Assigned task.
Below is a listing; restate from it, character for character, the lines beginning at the line holding "record lots=7 wafers=21" and ending at the line holding "route steps=1938 shown", both included.

Data provided.
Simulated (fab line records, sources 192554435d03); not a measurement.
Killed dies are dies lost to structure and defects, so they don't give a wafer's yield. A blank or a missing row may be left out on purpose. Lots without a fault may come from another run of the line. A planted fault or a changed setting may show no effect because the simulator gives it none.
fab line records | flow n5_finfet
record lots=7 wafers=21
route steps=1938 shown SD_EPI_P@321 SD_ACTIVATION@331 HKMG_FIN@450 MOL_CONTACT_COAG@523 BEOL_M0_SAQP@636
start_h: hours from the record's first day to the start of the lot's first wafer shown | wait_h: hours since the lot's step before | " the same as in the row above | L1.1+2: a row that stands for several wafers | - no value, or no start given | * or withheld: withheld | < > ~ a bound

Answer box.
record lots=7 wafers=21
route steps=1938 shown SD_EPI_P@321 SD_ACTIVATION@331 HKMG_FIN@450 MOL_CONTACT_COAG@523 BEOL_M0_SAQP@636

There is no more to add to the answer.